**Extracted records**
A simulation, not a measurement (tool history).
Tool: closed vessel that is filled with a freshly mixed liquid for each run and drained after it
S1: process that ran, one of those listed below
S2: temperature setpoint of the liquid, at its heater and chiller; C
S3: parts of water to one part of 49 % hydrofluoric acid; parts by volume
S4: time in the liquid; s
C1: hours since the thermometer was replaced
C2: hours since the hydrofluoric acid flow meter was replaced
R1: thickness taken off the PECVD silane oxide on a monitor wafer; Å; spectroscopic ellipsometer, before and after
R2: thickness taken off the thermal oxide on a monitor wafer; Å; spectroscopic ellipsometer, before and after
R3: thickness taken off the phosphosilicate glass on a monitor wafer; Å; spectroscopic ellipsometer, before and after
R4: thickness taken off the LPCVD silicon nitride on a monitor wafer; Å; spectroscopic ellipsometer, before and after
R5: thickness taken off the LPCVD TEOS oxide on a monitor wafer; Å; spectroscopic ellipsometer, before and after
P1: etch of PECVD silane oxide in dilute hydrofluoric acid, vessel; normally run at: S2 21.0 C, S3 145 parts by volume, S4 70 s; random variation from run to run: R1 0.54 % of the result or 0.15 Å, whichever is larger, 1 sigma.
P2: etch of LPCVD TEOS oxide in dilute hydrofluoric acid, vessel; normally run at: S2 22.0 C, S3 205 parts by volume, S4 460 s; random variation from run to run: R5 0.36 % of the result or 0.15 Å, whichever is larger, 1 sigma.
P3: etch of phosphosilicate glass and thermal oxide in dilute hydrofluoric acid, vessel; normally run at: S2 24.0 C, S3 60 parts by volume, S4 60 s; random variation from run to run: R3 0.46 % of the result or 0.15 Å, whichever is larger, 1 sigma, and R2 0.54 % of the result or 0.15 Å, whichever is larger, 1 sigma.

**Assignment**
Extract the lines of the preceding material that run from the line with "S4: time in the liquid; s" through the line with "P1: etch of", inclusive, reproducing them exactly and adding nothing.

**Exercise output**
S4: time in the liquid; s
C1: hours since the thermometer was replaced
C2: hours since the hydrofluoric acid flow meter was replaced
R1: thickness taken off the PECVD silane oxide on a monitor wafer; Å; spectroscopic ellipsometer, before and after
R2: thickness taken off the thermal oxide on a monitor wafer; Å; spectroscopic ellipsometer, before and after
R3: thickness taken off the phosphosilicate glass on a monitor wafer; Å; spectroscopic ellipsometer, before and after
R4: thickness taken off the LPCVD silicon nitride on a monitor wafer; Å; spectroscopic ellipsometer, before and after
R5: thickness taken off the LPCVD TEOS oxide on a monitor wafer; Å; spectroscopic ellipsometer, before and after
P1: etch of PECVD silane oxide in dilute hydrofluoric acid, vessel; normally run at: S2 21.0 C, S3 145 parts by volume, S4 70 s; random variation from run to run: R1 0.54 % of the result or 0.15 Å, whichever is larger, 1 sigma.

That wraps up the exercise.